TASK ITEM -> Could you return the entire listing below exactly as written?

Content starts
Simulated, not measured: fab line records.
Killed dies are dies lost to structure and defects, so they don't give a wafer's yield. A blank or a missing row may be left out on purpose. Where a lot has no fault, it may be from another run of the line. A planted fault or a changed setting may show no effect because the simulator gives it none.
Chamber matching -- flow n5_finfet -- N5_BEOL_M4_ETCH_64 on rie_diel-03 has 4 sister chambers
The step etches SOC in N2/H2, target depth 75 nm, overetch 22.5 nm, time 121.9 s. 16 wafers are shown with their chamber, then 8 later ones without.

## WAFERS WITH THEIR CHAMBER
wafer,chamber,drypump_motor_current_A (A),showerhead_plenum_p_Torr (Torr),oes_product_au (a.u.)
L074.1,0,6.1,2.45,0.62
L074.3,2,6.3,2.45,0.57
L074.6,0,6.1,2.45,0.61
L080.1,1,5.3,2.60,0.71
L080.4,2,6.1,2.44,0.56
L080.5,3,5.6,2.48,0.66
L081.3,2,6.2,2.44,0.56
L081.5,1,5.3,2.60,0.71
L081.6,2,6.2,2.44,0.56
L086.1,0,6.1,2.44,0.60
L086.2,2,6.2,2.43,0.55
Content ends

YOUR SOLUTION ->
Simulated, not measured: fab line records.
Killed dies are dies lost to structure and defects, so they don't give a wafer's yield. A blank or a missing row may be left out on purpose. Where a lot has no fault, it may be from another run of the line. A planted fault or a changed setting may show no effect because the simulator gives it none.
Chamber matching -- flow n5_finfet -- N5_BEOL_M4_ETCH_64 on rie_diel-03 has 4 sister chambers
The step etches SOC in N2/H2, target depth 75 nm, overetch 22.5 nm, time 121.9 s. 16 wafers are shown with their chamber, then 8 later ones without.

## WAFERS WITH THEIR CHAMBER
wafer,chamber,drypump_motor_current_A (A),showerhead_plenum_p_Torr (Torr),oes_product_au (a.u.)
L074.1,0,6.1,2.45,0.62
L074.3,2,6.3,2.45,0.57
L074.6,0,6.1,2.45,0.61
L080.1,1,5.3,2.60,0.71
L080.4,2,6.1,2.44,0.56
L080.5,3,5.6,2.48,0.66
L081.3,2,6.2,2.44,0.56
L081.5,1,5.3,2.60,0.71
L081.6,2,6.2,2.44,0.56
L086.1,0,6.1,2.44,0.60
L086.2,2,6.2,2.43,0.55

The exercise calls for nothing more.